#### BRIEF:
Exactly the lines from the beginning of the material to the line with "The wafer is followed" are to be repeated, both ends included.

#### THE DATA:
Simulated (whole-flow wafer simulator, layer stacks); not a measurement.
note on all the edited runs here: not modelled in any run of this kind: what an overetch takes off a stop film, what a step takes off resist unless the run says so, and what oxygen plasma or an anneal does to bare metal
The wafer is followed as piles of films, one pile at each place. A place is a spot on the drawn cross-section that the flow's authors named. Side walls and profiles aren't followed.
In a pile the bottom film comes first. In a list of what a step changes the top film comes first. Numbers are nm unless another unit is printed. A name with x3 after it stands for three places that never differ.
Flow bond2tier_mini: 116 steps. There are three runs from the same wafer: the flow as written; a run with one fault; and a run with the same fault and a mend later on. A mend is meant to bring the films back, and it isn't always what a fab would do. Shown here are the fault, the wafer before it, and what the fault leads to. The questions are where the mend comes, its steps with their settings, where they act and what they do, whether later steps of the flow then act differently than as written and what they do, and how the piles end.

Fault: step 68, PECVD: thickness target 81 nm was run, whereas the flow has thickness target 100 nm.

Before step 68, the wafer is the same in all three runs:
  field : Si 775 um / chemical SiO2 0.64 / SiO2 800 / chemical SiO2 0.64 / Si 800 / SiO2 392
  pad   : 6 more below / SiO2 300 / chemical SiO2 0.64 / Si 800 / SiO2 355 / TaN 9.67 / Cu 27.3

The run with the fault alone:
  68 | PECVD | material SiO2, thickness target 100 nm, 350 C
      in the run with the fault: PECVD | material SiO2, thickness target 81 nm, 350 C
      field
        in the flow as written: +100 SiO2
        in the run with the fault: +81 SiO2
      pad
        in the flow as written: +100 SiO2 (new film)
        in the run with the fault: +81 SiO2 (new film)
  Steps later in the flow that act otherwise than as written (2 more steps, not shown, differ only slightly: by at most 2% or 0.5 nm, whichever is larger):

#### TASK SOLUTION:
Simulated (whole-flow wafer simulator, layer stacks); not a measurement.
note on all the edited runs here: not modelled in any run of this kind: what an overetch takes off a stop film, what a step takes off resist unless the run says so, and what oxygen plasma or an anneal does to bare metal
The wafer is followed as piles of films, one pile at each place. A place is a spot on the drawn cross-section that the flow's authors named. Side walls and profiles aren't followed.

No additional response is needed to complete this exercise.